Task item —
Each line from the opening of the records that follow to the line with "Cross-section cut spans" needs to be written out exactly. Add nothing.

Excerpted data —
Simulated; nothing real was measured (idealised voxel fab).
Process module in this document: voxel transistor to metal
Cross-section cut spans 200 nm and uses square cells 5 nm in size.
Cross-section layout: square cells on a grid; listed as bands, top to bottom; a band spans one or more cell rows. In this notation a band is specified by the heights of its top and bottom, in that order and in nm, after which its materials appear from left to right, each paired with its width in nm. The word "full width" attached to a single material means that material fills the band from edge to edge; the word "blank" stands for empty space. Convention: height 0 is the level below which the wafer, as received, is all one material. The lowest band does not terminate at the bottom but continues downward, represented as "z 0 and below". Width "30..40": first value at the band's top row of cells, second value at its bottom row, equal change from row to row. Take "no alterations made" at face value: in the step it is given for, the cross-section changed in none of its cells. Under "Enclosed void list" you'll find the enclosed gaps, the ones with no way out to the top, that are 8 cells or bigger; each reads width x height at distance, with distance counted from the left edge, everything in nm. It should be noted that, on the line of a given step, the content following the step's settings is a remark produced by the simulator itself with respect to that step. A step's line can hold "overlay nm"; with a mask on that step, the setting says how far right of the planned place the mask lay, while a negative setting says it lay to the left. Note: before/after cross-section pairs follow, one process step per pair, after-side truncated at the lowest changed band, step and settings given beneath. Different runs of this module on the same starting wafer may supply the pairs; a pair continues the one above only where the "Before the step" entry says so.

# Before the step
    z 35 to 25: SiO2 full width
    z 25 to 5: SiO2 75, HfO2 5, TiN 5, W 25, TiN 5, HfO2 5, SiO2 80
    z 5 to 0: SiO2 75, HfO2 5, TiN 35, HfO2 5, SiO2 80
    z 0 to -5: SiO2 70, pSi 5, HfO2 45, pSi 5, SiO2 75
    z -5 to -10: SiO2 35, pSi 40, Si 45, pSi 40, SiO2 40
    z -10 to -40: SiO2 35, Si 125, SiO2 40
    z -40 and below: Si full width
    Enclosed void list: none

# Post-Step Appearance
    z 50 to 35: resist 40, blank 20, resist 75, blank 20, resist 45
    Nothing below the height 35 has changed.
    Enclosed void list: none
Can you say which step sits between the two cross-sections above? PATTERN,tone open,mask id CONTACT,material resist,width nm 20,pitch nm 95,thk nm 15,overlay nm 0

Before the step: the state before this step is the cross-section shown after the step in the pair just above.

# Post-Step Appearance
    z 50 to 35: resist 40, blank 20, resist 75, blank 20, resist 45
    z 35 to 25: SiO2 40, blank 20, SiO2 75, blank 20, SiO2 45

Answer box —
Simulated; nothing real was measured (idealised voxel fab).
Process module in this document: voxel transistor to metal
Cross-section cut spans 200 nm and uses square cells 5 nm in size.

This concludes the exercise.